▶ [Work order]
Using the material below, return exactly the lines between the one holding "The remark found" and the one holding "4: PATTERN [tone", inclusive, and no others.

▬▬▬

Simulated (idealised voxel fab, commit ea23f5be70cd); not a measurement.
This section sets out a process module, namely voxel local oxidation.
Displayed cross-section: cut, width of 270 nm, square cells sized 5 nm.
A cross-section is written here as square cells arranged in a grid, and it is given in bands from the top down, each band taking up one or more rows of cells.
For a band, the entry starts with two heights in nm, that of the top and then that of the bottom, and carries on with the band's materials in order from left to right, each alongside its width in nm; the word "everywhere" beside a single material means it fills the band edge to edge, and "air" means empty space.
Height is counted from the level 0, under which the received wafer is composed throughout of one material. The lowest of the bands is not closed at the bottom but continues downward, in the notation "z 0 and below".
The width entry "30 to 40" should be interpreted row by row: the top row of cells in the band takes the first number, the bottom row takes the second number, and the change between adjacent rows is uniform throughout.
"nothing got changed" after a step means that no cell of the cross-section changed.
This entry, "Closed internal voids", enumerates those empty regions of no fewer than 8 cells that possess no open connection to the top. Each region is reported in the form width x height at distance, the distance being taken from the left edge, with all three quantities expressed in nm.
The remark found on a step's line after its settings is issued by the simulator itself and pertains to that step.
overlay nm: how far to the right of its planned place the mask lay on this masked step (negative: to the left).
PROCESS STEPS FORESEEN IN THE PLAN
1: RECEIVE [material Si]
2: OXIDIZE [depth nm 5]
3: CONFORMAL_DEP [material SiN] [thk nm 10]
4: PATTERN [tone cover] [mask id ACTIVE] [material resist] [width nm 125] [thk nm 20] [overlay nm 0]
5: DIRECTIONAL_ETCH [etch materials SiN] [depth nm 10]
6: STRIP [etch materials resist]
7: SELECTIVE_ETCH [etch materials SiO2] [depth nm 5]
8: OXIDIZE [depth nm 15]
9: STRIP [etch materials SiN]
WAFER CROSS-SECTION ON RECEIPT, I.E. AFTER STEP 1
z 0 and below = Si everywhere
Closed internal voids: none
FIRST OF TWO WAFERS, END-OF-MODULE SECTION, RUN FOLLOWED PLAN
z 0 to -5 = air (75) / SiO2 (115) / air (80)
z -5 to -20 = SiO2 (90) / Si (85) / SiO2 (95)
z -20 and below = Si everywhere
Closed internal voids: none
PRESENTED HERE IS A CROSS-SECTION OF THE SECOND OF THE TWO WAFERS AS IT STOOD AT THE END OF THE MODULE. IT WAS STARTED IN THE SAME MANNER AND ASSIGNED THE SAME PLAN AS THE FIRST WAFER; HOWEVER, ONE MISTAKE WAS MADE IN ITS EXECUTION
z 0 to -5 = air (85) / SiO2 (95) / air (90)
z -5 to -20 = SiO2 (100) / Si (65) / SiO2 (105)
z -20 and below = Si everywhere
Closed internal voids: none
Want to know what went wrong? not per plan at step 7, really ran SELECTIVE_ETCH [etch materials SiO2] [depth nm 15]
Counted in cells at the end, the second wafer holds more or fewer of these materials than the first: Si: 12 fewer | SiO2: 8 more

▬▬▬

▶ [Written answer]
The remark found on a step's line after its settings is issued by the simulator itself and pertains to that step.
overlay nm: how far to the right of its planned place the mask lay on this masked step (negative: to the left).
PROCESS STEPS FORESEEN IN THE PLAN
1: RECEIVE [material Si]
2: OXIDIZE [depth nm 5]
3: CONFORMAL_DEP [material SiN] [thk nm 10]
4: PATTERN [tone cover] [mask id ACTIVE] [material resist] [width nm 125] [thk nm 20] [overlay nm 0]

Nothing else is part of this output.